**Exercise**
Return the lines from the start of the data through the line with "lots that met". Include both of those lines and no others.

[Opening Records supplied section]
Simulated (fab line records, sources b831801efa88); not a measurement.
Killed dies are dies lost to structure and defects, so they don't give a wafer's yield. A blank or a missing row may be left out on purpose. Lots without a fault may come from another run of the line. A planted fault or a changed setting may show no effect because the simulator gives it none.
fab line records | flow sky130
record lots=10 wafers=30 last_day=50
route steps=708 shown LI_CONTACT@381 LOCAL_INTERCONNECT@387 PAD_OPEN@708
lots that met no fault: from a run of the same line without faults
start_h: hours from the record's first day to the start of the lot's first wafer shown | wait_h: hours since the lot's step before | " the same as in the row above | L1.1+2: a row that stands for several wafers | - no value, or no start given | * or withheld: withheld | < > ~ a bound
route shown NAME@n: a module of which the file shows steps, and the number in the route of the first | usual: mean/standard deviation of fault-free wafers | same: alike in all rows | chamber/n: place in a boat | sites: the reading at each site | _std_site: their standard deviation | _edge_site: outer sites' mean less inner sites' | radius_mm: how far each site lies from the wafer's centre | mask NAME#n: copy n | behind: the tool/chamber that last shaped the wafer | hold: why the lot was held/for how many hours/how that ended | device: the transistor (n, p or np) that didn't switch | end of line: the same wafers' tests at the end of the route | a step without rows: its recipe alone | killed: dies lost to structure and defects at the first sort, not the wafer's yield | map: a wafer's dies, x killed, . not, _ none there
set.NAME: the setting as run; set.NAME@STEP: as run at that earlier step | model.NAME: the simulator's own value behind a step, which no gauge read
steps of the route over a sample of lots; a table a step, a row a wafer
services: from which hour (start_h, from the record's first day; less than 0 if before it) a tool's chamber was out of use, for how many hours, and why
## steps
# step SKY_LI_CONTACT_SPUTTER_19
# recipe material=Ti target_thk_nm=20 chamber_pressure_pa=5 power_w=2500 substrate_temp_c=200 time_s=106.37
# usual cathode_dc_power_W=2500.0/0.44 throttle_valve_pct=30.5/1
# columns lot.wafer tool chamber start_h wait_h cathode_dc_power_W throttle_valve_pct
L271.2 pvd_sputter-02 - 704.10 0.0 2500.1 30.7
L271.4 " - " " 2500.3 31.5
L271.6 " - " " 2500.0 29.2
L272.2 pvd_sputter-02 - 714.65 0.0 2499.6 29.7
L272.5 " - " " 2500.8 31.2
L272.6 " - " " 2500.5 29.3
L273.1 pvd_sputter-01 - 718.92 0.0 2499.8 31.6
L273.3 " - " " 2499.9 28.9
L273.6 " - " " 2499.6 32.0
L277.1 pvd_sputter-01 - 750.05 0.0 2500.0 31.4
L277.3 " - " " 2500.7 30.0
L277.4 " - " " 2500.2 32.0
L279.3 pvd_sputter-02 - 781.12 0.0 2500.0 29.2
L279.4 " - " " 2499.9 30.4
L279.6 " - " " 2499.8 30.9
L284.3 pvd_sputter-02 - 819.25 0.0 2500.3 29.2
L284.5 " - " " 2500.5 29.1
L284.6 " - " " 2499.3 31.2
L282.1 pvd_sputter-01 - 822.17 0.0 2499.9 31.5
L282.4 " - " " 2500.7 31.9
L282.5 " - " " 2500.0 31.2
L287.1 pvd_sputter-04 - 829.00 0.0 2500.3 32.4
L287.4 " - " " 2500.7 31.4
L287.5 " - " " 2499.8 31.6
[Closing Records supplied section]

**Written answer**
Simulated (fab line records, sources b831801efa88); not a measurement.
Killed dies are dies lost to structure and defects, so they don't give a wafer's yield. A blank or a missing row may be left out on purpose. Lots without a fault may come from another run of the line. A planted fault or a changed setting may show no effect because the simulator gives it none.
fab line records | flow sky130
record lots=10 wafers=30 last_day=50
route steps=708 shown LI_CONTACT@381 LOCAL_INTERCONNECT@387 PAD_OPEN@708
lots that met no fault: from a run of the same line without faults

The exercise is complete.